§ **Activity**
Instruction for the data below: set down exactly the lines from the line with "Log of one tool: dual-frequency" to the line with "Run 2, hour", inclusive, and no others.

§ **Provided material**
+ + + + + + +

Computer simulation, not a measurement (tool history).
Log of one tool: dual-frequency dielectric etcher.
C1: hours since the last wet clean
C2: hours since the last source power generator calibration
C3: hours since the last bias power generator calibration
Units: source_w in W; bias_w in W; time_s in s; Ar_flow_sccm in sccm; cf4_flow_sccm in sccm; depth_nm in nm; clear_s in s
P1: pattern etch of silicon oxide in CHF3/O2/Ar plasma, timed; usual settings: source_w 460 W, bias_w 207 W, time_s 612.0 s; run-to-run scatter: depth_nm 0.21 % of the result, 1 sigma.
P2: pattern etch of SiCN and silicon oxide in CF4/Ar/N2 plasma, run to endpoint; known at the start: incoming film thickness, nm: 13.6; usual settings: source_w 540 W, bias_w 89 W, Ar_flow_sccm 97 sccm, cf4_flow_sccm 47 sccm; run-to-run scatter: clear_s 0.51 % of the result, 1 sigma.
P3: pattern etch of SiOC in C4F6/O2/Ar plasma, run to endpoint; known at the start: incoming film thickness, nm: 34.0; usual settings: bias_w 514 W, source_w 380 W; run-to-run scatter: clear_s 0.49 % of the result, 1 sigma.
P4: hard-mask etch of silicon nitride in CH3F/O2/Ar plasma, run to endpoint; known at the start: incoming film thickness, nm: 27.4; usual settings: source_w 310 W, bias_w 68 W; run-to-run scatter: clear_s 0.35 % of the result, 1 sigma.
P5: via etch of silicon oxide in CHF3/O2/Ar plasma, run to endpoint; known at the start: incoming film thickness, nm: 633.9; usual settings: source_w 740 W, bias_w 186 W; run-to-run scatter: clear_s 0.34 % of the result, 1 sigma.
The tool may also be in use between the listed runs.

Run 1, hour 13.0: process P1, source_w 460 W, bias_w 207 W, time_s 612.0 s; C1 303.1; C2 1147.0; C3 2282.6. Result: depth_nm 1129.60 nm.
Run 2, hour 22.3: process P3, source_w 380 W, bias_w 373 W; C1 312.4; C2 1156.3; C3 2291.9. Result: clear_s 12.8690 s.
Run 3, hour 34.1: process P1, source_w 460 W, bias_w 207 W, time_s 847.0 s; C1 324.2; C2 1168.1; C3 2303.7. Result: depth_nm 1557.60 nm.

+ + + + + + +

§ **Task solution**
Log of one tool: dual-frequency dielectric etcher.
C1: hours since the last wet clean
C2: hours since the last source power generator calibration
C3: hours since the last bias power generator calibration
Units: source_w in W; bias_w in W; time_s in s; Ar_flow_sccm in sccm; cf4_flow_sccm in sccm; depth_nm in nm; clear_s in s
P1: pattern etch of silicon oxide in CHF3/O2/Ar plasma, timed; usual settings: source_w 460 W, bias_w 207 W, time_s 612.0 s; run-to-run scatter: depth_nm 0.21 % of the result, 1 sigma.
P2: pattern etch of SiCN and silicon oxide in CF4/Ar/N2 plasma, run to endpoint; known at the start: incoming film thickness, nm: 13.6; usual settings: source_w 540 W, bias_w 89 W, Ar_flow_sccm 97 sccm, cf4_flow_sccm 47 sccm; run-to-run scatter: clear_s 0.51 % of the result, 1 sigma.
P3: pattern etch of SiOC in C4F6/O2/Ar plasma, run to endpoint; known at the start: incoming film thickness, nm: 34.0; usual settings: bias_w 514 W, source_w 380 W; run-to-run scatter: clear_s 0.49 % of the result, 1 sigma.
P4: hard-mask etch of silicon nitride in CH3F/O2/Ar plasma, run to endpoint; known at the start: incoming film thickness, nm: 27.4; usual settings: source_w 310 W, bias_w 68 W; run-to-run scatter: clear_s 0.35 % of the result, 1 sigma.
P5: via etch of silicon oxide in CHF3/O2/Ar plasma, run to endpoint; known at the start: incoming film thickness, nm: 633.9; usual settings: source_w 740 W, bias_w 186 W; run-to-run scatter: clear_s 0.34 % of the result, 1 sigma.
The tool may also be in use between the listed runs.

Run 1, hour 13.0: process P1, source_w 460 W, bias_w 207 W, time_s 612.0 s; C1 303.1; C2 1147.0; C3 2282.6. Result: depth_nm 1129.60 nm.
Run 2, hour 22.3: process P3, source_w 380 W, bias_w 373 W; C1 312.4; C2 1156.3; C3 2291.9. Result: clear_s 12.8690 s.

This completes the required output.